§ **RECORDED INFORMATION**
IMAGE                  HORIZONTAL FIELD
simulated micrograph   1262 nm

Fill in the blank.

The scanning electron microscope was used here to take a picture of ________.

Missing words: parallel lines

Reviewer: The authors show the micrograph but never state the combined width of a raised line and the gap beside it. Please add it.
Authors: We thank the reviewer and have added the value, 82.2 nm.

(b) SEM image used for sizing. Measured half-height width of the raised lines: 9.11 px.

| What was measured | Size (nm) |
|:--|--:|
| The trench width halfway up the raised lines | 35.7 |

§ **WORK TASK**
Only the lines from the start of the material through the line containing "Missing words: parallel lines" should be repeated, and they should be repeated exactly.

§ **SOLUTION**
IMAGE                  HORIZONTAL FIELD
simulated micrograph   1262 nm

Fill in the blank.

The scanning electron microscope was used here to take a picture of ________.

Missing words: parallel lines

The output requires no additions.